# BRIEF:
From the data below, retype exactly the lines starting with the one that contains "Run 6, hour" and ending with the one that contains "Run 7, hour", both included.

::: DATASET ENTRIES :::

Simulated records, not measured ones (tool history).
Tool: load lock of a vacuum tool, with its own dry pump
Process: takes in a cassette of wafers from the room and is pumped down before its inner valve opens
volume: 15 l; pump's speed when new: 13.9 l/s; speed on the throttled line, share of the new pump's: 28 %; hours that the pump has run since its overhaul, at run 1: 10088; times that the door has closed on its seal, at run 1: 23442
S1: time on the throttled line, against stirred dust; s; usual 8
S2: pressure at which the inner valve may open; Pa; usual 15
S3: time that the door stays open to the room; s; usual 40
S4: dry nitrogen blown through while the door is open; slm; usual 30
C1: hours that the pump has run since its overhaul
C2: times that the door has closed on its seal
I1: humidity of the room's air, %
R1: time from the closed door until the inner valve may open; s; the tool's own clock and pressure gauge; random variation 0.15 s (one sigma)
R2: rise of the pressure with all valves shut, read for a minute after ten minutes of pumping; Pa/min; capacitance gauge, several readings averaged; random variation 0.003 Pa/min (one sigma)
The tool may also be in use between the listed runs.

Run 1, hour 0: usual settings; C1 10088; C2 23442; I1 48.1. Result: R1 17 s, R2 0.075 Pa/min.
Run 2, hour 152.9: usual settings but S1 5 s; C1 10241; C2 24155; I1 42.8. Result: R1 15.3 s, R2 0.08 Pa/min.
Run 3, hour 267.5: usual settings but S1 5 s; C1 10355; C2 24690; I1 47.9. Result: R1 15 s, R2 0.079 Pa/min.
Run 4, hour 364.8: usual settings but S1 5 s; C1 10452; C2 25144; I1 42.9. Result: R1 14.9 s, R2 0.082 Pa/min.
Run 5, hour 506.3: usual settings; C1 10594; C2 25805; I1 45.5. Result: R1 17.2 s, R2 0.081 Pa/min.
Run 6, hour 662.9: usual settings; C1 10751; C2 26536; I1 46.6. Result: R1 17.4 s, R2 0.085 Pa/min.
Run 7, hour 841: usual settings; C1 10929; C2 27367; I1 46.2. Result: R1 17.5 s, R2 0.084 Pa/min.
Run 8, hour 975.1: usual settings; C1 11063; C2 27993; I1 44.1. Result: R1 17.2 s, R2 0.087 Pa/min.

:::

# TASK ANSWER:
Run 6, hour 662.9: usual settings; C1 10751; C2 26536; I1 46.6. Result: R1 17.4 s, R2 0.085 Pa/min.
Run 7, hour 841: usual settings; C1 10929; C2 27367; I1 46.2. Result: R1 17.5 s, R2 0.084 Pa/min.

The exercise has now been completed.